------------------------------------

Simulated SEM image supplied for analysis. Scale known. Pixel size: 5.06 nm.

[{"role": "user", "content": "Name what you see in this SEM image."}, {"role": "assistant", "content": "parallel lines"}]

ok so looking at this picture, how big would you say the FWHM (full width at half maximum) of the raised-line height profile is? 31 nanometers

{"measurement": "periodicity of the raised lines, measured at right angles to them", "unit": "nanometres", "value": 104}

------------------------------------

_WORK ITEM_. Each line from the start of the records through the line holding "ok so looking" must be returned exactly; nothing else belongs in the answer.

_ANSWER BOX_.
Simulated SEM image supplied for analysis. Scale known. Pixel size: 5.06 nm.

[{"role": "user", "content": "Name what you see in this SEM image."}, {"role": "assistant", "content": "parallel lines"}]

ok so looking at this picture, how big would you say the FWHM (full width at half maximum) of the raised-line height profile is? 31 nanometers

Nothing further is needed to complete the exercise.